[Work order] Copy out all the data, word for word.

>>>>

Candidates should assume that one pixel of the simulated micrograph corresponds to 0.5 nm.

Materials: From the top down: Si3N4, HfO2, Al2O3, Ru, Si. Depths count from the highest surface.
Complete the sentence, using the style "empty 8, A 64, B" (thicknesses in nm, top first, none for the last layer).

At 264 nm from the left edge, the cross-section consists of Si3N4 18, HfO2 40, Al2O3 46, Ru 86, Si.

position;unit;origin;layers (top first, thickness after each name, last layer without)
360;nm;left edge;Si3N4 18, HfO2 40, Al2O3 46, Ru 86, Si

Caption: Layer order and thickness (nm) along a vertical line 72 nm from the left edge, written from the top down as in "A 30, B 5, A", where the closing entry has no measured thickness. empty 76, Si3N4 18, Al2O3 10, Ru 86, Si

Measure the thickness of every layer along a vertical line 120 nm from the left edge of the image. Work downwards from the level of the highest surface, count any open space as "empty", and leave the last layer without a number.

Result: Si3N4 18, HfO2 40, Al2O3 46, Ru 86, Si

<<<<

[Result]
Candidates should assume that one pixel of the simulated micrograph corresponds to 0.5 nm.

Materials: From the top down: Si3N4, HfO2, Al2O3, Ru, Si. Depths count from the highest surface.
Complete the sentence, using the style "empty 8, A 64, B" (thicknesses in nm, top first, none for the last layer).

At 264 nm from the left edge, the cross-section consists of Si3N4 18, HfO2 40, Al2O3 46, Ru 86, Si.

position;unit;origin;layers (top first, thickness after each name, last layer without)
360;nm;left edge;Si3N4 18, HfO2 40, Al2O3 46, Ru 86, Si

Caption: Layer order and thickness (nm) along a vertical line 72 nm from the left edge, written from the top down as in "A 30, B 5, A", where the closing entry has no measured thickness. empty 76, Si3N4 18, Al2O3 10, Ru 86, Si

Measure the thickness of every layer along a vertical line 120 nm from the left edge of the image. Work downwards from the level of the highest surface, count any open space as "empty", and leave the last layer without a number.

Result: Si3N4 18, HfO2 40, Al2O3 46, Ru 86, Si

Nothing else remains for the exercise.